Work order:
Exactly the lines from the opening of the data through the line containing "Each place is" should be reproduced, please, with nothing added.

★ ★ ★
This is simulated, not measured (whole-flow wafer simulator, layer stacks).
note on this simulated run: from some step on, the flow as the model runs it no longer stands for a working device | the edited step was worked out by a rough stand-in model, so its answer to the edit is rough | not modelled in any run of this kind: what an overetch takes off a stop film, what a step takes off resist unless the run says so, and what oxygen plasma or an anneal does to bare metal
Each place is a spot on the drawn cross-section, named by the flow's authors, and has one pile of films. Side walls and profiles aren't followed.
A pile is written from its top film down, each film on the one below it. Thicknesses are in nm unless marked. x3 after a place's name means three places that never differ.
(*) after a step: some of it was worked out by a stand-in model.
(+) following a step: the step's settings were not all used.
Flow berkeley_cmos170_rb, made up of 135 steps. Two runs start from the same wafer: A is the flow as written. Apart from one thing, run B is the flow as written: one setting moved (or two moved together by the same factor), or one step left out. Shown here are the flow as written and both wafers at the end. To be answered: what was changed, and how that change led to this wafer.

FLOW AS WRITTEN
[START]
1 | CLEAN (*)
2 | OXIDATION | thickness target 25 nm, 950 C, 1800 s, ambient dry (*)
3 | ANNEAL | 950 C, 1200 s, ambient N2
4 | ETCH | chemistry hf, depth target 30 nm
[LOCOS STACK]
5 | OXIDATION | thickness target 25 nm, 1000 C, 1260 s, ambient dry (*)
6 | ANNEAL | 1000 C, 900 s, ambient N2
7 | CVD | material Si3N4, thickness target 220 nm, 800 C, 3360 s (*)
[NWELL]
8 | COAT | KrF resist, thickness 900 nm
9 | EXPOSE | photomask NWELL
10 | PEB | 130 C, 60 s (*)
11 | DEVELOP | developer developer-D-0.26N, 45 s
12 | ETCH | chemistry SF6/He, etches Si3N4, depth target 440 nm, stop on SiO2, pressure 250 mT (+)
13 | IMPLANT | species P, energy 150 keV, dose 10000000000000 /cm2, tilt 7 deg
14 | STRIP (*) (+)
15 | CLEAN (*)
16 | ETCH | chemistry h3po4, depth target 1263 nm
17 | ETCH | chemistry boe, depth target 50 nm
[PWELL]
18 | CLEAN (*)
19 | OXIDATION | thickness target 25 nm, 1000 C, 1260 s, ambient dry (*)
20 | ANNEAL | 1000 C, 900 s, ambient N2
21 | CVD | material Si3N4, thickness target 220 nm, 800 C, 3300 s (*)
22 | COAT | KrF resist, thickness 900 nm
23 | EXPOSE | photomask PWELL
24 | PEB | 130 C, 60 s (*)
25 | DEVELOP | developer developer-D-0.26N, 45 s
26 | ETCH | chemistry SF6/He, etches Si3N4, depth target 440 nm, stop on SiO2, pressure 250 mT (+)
★ ★ ★

Exercise answer:
This is simulated, not measured (whole-flow wafer simulator, layer stacks).
note on this simulated run: from some step on, the flow as the model runs it no longer stands for a working device | the edited step was worked out by a rough stand-in model, so its answer to the edit is rough | not modelled in any run of this kind: what an overetch takes off a stop film, what a step takes off resist unless the run says so, and what oxygen plasma or an anneal does to bare metal
Each place is a spot on the drawn cross-section, named by the flow's authors, and has one pile of films. Side walls and profiles aren't followed.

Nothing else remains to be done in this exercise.